--------------------
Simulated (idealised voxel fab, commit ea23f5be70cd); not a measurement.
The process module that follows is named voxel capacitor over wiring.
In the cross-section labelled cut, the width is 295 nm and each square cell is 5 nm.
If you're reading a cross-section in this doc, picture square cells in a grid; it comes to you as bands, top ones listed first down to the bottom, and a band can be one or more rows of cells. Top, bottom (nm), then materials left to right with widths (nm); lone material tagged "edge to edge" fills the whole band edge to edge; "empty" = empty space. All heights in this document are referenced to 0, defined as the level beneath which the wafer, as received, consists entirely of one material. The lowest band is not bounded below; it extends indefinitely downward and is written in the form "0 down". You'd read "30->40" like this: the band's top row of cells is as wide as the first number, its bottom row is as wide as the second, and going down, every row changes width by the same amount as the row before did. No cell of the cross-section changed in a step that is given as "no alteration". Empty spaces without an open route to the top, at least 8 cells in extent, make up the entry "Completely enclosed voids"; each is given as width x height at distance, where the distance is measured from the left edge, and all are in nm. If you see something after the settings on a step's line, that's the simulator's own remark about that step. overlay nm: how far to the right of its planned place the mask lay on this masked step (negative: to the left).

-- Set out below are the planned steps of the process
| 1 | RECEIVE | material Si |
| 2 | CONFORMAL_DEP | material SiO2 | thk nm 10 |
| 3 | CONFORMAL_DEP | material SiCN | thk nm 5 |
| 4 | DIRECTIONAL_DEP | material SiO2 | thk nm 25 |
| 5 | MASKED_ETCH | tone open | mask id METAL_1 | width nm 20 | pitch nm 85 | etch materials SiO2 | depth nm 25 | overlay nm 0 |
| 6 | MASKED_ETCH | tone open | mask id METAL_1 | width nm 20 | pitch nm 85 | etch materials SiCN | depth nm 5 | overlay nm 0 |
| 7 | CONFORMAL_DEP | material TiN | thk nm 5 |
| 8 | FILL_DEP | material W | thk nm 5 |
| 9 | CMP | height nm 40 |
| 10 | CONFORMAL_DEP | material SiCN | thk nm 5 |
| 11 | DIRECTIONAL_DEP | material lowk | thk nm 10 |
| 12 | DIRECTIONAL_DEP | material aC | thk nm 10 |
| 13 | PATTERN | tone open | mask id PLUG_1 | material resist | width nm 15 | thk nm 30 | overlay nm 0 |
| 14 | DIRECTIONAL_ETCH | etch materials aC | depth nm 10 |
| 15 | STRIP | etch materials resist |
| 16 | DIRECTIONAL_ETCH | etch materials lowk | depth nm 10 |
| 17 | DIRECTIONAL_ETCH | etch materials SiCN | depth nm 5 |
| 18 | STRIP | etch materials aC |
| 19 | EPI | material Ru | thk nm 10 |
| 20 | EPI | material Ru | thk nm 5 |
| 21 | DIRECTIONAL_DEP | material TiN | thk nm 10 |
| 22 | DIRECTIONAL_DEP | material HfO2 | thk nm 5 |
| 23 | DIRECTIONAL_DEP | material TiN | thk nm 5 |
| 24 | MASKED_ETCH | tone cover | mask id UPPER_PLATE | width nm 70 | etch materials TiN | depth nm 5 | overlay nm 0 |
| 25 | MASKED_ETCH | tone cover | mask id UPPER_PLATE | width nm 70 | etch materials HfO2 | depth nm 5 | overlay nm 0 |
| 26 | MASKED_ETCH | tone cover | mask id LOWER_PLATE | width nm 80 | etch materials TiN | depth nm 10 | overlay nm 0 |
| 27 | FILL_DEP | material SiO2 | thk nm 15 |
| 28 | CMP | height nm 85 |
--------------------

Would you please write out, exactly and with no other lines, the stretch of the listing above from the line containing "aC | depth nm 10 |" through the line containing "Ru | thk nm 5 |"?

| 14 | DIRECTIONAL_ETCH | etch materials aC | depth nm 10 |
| 15 | STRIP | etch materials resist |
| 16 | DIRECTIONAL_ETCH | etch materials lowk | depth nm 10 |
| 17 | DIRECTIONAL_ETCH | etch materials SiCN | depth nm 5 |
| 18 | STRIP | etch materials aC |
| 19 | EPI | material Ru | thk nm 10 |
| 20 | EPI | material Ru | thk nm 5 |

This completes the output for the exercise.